■ Dataset content ■
╭──
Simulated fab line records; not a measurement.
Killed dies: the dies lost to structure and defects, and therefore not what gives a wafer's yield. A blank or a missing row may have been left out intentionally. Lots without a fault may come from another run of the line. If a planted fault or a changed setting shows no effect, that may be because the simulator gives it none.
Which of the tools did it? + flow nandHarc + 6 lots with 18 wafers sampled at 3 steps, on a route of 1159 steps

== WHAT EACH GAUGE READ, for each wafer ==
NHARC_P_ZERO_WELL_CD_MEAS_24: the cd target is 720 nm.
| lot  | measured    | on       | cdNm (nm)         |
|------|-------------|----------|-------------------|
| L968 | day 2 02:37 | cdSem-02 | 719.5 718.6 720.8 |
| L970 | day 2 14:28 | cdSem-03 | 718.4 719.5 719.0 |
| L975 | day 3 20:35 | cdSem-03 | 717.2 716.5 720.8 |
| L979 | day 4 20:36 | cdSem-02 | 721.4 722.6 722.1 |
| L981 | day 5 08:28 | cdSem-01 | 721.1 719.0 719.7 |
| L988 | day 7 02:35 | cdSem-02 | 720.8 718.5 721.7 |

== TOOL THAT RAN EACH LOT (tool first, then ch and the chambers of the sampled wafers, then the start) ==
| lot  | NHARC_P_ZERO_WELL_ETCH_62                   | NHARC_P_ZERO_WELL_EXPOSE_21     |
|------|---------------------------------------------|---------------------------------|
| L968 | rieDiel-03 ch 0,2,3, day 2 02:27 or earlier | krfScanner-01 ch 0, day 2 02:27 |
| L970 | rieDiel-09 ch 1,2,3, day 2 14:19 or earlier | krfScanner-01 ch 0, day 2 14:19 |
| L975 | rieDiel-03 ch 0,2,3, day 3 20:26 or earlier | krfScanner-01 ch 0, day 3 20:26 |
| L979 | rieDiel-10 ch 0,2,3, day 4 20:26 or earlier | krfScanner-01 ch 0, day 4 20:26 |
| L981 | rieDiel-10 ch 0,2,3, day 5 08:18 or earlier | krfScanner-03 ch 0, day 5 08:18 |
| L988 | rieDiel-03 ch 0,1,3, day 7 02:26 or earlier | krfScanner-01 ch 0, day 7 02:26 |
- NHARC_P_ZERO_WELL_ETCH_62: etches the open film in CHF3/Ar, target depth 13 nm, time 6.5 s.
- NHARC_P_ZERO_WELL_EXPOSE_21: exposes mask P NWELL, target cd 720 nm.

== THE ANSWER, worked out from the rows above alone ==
╰──

Copying word for word, give each line of the data above from the first one through the line containing "- NHARC_P_ZERO_WELL_EXPOSE_21: exposes", and nothing else.

Simulated fab line records; not a measurement.
Killed dies: the dies lost to structure and defects, and therefore not what gives a wafer's yield. A blank or a missing row may have been left out intentionally. Lots without a fault may come from another run of the line. If a planted fault or a changed setting shows no effect, that may be because the simulator gives it none.
Which of the tools did it? + flow nandHarc + 6 lots with 18 wafers sampled at 3 steps, on a route of 1159 steps

== WHAT EACH GAUGE READ, for each wafer ==
NHARC_P_ZERO_WELL_CD_MEAS_24: the cd target is 720 nm.
| lot  | measured    | on       | cdNm (nm)         |
|------|-------------|----------|-------------------|
| L968 | day 2 02:37 | cdSem-02 | 719.5 718.6 720.8 |
| L970 | day 2 14:28 | cdSem-03 | 718.4 719.5 719.0 |
| L975 | day 3 20:35 | cdSem-03 | 717.2 716.5 720.8 |
| L979 | day 4 20:36 | cdSem-02 | 721.4 722.6 722.1 |
| L981 | day 5 08:28 | cdSem-01 | 721.1 719.0 719.7 |
| L988 | day 7 02:35 | cdSem-02 | 720.8 718.5 721.7 |

== TOOL THAT RAN EACH LOT (tool first, then ch and the chambers of the sampled wafers, then the start) ==
| lot  | NHARC_P_ZERO_WELL_ETCH_62                   | NHARC_P_ZERO_WELL_EXPOSE_21     |
|------|---------------------------------------------|---------------------------------|
| L968 | rieDiel-03 ch 0,2,3, day 2 02:27 or earlier | krfScanner-01 ch 0, day 2 02:27 |
| L970 | rieDiel-09 ch 1,2,3, day 2 14:19 or earlier | krfScanner-01 ch 0, day 2 14:19 |
| L975 | rieDiel-03 ch 0,2,3, day 3 20:26 or earlier | krfScanner-01 ch 0, day 3 20:26 |
| L979 | rieDiel-10 ch 0,2,3, day 4 20:26 or earlier | krfScanner-01 ch 0, day 4 20:26 |
| L981 | rieDiel-10 ch 0,2,3, day 5 08:18 or earlier | krfScanner-03 ch 0, day 5 08:18 |
| L988 | rieDiel-03 ch 0,1,3, day 7 02:26 or earlier | krfScanner-01 ch 0, day 7 02:26 |
- NHARC_P_ZERO_WELL_ETCH_62: etches the open film in CHF3/Ar, target depth 13 nm, time 6.5 s.
- NHARC_P_ZERO_WELL_EXPOSE_21: exposes mask P NWELL, target cd 720 nm.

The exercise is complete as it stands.